*** Opening of Dataset excerpts ***

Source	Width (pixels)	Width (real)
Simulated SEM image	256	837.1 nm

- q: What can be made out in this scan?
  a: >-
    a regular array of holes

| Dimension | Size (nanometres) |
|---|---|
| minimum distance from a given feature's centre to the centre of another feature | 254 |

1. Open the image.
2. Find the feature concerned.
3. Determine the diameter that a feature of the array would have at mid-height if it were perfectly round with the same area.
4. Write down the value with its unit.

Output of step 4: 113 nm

*** Close of Dataset excerpts ***

• _Action item_
Print out the whole listing exactly as it appears.

• _Task response_
Source	Width (pixels)	Width (real)
Simulated SEM image	256	837.1 nm

- q: What can be made out in this scan?
  a: >-
    a regular array of holes

| Dimension | Size (nanometres) |
|---|---|
| minimum distance from a given feature's centre to the centre of another feature | 254 |

1. Open the image.
2. Find the feature concerned.
3. Determine the diameter that a feature of the array would have at mid-height if it were perfectly round with the same area.
4. Write down the value with its unit.

Output of step 4: 113 nm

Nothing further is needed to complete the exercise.